BEGIN Records shown
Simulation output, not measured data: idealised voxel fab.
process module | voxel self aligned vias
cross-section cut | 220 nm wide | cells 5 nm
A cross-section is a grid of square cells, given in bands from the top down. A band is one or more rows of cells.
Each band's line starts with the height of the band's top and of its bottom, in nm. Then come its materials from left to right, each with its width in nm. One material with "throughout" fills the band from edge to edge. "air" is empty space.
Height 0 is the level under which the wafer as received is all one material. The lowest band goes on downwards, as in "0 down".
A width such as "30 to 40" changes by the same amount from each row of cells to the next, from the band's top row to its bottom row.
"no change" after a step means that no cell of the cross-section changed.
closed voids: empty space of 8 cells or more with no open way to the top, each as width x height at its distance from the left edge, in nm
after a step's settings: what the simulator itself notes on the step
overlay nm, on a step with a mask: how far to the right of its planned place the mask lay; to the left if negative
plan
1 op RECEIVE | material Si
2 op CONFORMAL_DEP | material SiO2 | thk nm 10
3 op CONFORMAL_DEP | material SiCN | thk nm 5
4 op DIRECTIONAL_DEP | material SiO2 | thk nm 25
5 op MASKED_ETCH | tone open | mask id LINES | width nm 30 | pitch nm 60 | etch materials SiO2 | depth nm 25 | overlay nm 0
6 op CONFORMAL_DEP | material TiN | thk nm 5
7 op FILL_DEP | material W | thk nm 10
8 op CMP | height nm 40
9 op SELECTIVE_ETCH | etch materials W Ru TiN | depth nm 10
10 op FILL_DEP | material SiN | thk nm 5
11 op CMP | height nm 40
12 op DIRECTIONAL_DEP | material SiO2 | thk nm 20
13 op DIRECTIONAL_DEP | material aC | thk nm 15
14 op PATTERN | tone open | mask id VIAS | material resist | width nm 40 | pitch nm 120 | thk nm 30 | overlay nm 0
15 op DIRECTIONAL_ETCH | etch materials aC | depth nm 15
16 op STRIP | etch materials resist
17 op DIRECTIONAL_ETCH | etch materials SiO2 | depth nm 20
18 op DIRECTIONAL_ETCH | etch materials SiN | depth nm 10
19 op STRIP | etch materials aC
END Records shown

_Exercise_.
Output the records above exactly, from their first line through the line that contains "A cross-section is", and add nothing.

_Problem solution_.
Simulation output, not measured data: idealised voxel fab.
process module | voxel self aligned vias
cross-section cut | 220 nm wide | cells 5 nm
A cross-section is a grid of square cells, given in bands from the top down. A band is one or more rows of cells.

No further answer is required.